>>>
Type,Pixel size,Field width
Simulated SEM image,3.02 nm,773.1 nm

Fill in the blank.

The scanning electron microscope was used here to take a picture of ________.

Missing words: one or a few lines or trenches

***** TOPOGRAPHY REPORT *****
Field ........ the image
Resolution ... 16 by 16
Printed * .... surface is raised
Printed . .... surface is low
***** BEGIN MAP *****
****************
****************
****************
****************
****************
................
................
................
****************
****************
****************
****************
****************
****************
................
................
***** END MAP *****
<<<

Requirement ::
When copying the data above, please keep exactly the lines from its first line through the line with "Printed * .... surface is raised", both ends included, and drop the rest.

Answer space ::
Type,Pixel size,Field width
Simulated SEM image,3.02 nm,773.1 nm

Fill in the blank.

The scanning electron microscope was used here to take a picture of ________.

Missing words: one or a few lines or trenches

***** TOPOGRAPHY REPORT *****
Field ........ the image
Resolution ... 16 by 16
Printed * .... surface is raised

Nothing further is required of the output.